(Data listing)

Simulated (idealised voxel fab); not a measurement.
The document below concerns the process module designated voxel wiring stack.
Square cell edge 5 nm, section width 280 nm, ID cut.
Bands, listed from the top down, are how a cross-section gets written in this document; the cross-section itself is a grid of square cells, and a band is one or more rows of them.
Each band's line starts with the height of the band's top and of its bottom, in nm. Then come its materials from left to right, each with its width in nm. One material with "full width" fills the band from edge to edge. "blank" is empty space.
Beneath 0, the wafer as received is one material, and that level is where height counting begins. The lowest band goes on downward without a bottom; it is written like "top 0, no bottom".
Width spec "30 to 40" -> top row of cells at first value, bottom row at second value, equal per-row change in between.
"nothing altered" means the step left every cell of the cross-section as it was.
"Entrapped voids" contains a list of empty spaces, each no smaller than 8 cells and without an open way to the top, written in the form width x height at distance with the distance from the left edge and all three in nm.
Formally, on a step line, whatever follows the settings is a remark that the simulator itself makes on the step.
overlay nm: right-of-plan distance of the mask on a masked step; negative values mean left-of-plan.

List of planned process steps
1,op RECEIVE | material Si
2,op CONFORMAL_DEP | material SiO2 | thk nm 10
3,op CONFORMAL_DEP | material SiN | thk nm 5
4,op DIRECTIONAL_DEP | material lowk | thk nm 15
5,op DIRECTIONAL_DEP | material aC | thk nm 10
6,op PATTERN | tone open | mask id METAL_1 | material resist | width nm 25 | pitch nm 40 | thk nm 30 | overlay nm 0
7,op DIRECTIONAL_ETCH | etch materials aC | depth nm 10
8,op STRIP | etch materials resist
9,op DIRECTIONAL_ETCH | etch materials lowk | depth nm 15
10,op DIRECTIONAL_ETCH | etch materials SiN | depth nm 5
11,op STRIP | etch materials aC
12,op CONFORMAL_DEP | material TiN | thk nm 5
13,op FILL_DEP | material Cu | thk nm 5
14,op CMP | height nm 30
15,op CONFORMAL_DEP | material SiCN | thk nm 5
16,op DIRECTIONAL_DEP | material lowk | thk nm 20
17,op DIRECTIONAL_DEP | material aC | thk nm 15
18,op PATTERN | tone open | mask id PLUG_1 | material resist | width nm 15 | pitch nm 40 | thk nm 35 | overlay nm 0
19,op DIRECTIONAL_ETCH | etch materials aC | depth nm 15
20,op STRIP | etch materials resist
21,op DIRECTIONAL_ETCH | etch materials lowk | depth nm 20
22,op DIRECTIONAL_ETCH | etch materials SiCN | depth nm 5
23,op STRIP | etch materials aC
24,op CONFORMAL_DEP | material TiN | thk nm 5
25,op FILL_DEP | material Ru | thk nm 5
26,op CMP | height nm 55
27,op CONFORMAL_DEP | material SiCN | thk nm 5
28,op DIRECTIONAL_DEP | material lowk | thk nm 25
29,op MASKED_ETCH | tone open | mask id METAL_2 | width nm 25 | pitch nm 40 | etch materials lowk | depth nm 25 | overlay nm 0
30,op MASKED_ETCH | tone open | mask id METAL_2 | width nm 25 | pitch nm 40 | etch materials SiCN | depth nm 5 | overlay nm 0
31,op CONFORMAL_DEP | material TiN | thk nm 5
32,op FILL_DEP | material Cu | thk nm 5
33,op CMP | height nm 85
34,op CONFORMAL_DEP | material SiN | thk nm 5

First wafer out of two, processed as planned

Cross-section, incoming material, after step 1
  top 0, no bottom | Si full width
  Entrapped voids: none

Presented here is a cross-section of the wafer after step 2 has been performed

(End Data listing)

Above are the entries. Quote exactly the lines from the one bearing "6,op PATTERN |" through the one bearing "15,op CONFORMAL_DEP |".

— Reply —
6,op PATTERN | tone open | mask id METAL_1 | material resist | width nm 25 | pitch nm 40 | thk nm 30 | overlay nm 0
7,op DIRECTIONAL_ETCH | etch materials aC | depth nm 10
8,op STRIP | etch materials resist
9,op DIRECTIONAL_ETCH | etch materials lowk | depth nm 15
10,op DIRECTIONAL_ETCH | etch materials SiN | depth nm 5
11,op STRIP | etch materials aC
12,op CONFORMAL_DEP | material TiN | thk nm 5
13,op FILL_DEP | material Cu | thk nm 5
14,op CMP | height nm 30
15,op CONFORMAL_DEP | material SiCN | thk nm 5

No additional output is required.